→ ENTRIES SHOWN:
—————

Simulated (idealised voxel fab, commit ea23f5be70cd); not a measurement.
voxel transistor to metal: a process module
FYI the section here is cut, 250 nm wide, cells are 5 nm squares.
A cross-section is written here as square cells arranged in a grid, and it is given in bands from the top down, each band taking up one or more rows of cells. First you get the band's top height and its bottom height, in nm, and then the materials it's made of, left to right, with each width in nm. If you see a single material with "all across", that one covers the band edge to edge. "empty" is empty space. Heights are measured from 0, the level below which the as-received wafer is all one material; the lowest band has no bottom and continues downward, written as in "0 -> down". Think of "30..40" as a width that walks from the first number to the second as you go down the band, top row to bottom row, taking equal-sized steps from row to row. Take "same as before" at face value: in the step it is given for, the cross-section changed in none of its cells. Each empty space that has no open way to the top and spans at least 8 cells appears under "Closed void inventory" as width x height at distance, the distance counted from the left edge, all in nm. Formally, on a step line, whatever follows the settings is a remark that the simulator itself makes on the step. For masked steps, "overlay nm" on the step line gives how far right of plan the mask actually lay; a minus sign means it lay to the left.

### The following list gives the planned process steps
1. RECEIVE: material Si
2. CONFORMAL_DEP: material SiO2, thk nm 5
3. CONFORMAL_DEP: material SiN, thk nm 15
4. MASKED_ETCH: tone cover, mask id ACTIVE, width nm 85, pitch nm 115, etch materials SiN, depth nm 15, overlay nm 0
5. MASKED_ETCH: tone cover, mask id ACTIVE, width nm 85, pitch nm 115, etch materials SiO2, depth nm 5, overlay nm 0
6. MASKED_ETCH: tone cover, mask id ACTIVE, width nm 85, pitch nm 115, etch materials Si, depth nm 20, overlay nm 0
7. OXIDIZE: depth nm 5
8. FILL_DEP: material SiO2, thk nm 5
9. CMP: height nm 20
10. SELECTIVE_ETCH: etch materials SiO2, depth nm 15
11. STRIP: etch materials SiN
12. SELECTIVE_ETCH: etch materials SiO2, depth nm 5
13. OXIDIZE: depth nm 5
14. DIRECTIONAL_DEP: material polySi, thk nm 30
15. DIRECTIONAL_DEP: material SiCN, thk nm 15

—————

→ WORK TASK:
Reproduce the material above exactly, beginning at its first line and ending with the line that holds "FYI the section". Include nothing else.

→ REPLY:
Simulated (idealised voxel fab, commit ea23f5be70cd); not a measurement.
voxel transistor to metal: a process module
FYI the section here is cut, 250 nm wide, cells are 5 nm squares.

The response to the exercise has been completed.